GIVEN DATA:
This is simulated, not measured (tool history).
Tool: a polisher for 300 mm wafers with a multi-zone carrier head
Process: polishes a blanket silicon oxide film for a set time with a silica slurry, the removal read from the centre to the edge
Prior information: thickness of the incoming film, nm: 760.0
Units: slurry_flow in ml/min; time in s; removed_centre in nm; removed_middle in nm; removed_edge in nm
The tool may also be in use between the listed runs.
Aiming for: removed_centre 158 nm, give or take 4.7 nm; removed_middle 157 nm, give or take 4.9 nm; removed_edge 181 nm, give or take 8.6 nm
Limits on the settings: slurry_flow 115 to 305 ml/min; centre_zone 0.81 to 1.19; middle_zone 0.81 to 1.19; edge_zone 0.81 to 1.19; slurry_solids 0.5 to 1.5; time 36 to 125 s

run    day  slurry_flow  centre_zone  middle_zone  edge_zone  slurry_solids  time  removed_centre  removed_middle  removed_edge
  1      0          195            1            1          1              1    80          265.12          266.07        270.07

REQUIRED ACTION: Copy down the material above exactly as it is.

TASK RESPONSE:
This is simulated, not measured (tool history).
Tool: a polisher for 300 mm wafers with a multi-zone carrier head
Process: polishes a blanket silicon oxide film for a set time with a silica slurry, the removal read from the centre to the edge
Prior information: thickness of the incoming film, nm: 760.0
Units: slurry_flow in ml/min; time in s; removed_centre in nm; removed_middle in nm; removed_edge in nm
The tool may also be in use between the listed runs.
Aiming for: removed_centre 158 nm, give or take 4.7 nm; removed_middle 157 nm, give or take 4.9 nm; removed_edge 181 nm, give or take 8.6 nm
Limits on the settings: slurry_flow 115 to 305 ml/min; centre_zone 0.81 to 1.19; middle_zone 0.81 to 1.19; edge_zone 0.81 to 1.19; slurry_solids 0.5 to 1.5; time 36 to 125 s

run    day  slurry_flow  centre_zone  middle_zone  edge_zone  slurry_solids  time  removed_centre  removed_middle  removed_edge
  1      0          195            1            1          1              1    80          265.12          266.07        270.07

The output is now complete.